▸ **Work instruction**:
Beneath this instruction is a listing. Transcribe from it only the stretch from the line with "Go 216 nm to" through the line with "Using the shorthand", both end lines included, exactly as written.

▸ **Listed records**:
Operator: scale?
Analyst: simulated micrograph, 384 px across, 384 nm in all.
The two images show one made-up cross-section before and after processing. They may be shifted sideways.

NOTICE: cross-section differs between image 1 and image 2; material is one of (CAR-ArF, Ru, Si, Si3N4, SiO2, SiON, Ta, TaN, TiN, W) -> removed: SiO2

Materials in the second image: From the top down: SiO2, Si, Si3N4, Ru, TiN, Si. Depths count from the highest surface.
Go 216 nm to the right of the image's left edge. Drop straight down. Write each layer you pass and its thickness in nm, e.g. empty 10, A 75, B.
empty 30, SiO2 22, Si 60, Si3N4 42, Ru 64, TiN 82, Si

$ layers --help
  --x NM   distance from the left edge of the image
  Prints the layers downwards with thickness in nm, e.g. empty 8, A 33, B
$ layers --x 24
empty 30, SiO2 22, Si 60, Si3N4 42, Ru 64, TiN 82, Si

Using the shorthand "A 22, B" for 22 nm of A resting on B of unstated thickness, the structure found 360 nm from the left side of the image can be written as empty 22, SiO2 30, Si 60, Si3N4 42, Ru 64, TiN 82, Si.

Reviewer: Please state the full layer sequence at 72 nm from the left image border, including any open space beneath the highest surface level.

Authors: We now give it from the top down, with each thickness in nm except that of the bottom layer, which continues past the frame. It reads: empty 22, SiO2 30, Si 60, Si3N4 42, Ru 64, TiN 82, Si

▸ **Written response**:
Go 216 nm to the right of the image's left edge. Drop straight down. Write each layer you pass and its thickness in nm, e.g. empty 10, A 75, B.
empty 30, SiO2 22, Si 60, Si3N4 42, Ru 64, TiN 82, Si

$ layers --help
  --x NM   distance from the left edge of the image
  Prints the layers downwards with thickness in nm, e.g. empty 8, A 33, B
$ layers --x 24
empty 30, SiO2 22, Si 60, Si3N4 42, Ru 64, TiN 82, Si

Using the shorthand "A 22, B" for 22 nm of A resting on B of unstated thickness, the structure found 360 nm from the left side of the image can be written as empty 22, SiO2 30, Si 60, Si3N4 42, Ru 64, TiN 82, Si.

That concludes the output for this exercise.